• **WORK ITEM**:
Type out the data below in its entirety, exactly as given.

• **RECORDS PROVIDED**:
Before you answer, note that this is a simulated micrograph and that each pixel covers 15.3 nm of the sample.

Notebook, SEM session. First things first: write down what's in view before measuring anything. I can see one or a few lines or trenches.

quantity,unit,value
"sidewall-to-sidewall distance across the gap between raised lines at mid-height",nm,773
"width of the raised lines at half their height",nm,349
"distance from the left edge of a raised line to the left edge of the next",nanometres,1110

• **EXPECTED ANSWER**:
Before you answer, note that this is a simulated micrograph and that each pixel covers 15.3 nm of the sample.

Notebook, SEM session. First things first: write down what's in view before measuring anything. I can see one or a few lines or trenches.

quantity,unit,value
"sidewall-to-sidewall distance across the gap between raised lines at mid-height",nm,773
"width of the raised lines at half their height",nm,349
"distance from the left edge of a raised line to the left edge of the next",nanometres,1110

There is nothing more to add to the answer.